> Required action: This exercise needs the listing below duplicated exactly.

------------------------------
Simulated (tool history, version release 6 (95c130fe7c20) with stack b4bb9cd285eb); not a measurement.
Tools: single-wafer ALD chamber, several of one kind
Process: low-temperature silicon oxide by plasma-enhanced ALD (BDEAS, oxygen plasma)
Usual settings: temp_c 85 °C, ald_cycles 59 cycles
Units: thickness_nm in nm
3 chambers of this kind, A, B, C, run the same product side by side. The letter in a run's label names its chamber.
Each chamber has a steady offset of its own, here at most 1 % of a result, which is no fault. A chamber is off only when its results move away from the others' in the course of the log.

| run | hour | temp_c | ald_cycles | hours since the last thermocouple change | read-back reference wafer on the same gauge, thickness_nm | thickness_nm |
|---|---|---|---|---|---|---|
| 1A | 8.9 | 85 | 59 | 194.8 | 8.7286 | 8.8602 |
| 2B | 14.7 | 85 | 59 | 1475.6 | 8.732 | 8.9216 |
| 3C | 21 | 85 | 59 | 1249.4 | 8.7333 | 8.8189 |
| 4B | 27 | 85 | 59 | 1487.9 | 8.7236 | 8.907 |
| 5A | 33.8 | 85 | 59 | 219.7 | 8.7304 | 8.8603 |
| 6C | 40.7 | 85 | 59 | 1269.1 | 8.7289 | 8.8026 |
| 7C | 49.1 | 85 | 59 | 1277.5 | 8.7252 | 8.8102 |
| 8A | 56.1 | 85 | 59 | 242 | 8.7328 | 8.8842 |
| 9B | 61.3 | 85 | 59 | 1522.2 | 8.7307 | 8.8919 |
------------------------------

> Task answer:
Simulated (tool history, version release 6 (95c130fe7c20) with stack b4bb9cd285eb); not a measurement.
Tools: single-wafer ALD chamber, several of one kind
Process: low-temperature silicon oxide by plasma-enhanced ALD (BDEAS, oxygen plasma)
Usual settings: temp_c 85 °C, ald_cycles 59 cycles
Units: thickness_nm in nm
3 chambers of this kind, A, B, C, run the same product side by side. The letter in a run's label names its chamber.
Each chamber has a steady offset of its own, here at most 1 % of a result, which is no fault. A chamber is off only when its results move away from the others' in the course of the log.

| run | hour | temp_c | ald_cycles | hours since the last thermocouple change | read-back reference wafer on the same gauge, thickness_nm | thickness_nm |
|---|---|---|---|---|---|---|
| 1A | 8.9 | 85 | 59 | 194.8 | 8.7286 | 8.8602 |
| 2B | 14.7 | 85 | 59 | 1475.6 | 8.732 | 8.9216 |
| 3C | 21 | 85 | 59 | 1249.4 | 8.7333 | 8.8189 |
| 4B | 27 | 85 | 59 | 1487.9 | 8.7236 | 8.907 |
| 5A | 33.8 | 85 | 59 | 219.7 | 8.7304 | 8.8603 |
| 6C | 40.7 | 85 | 59 | 1269.1 | 8.7289 | 8.8026 |
| 7C | 49.1 | 85 | 59 | 1277.5 | 8.7252 | 8.8102 |
| 8A | 56.1 | 85 | 59 | 242 | 8.7328 | 8.8842 |
| 9B | 61.3 | 85 | 59 | 1522.2 | 8.7307 | 8.8919 |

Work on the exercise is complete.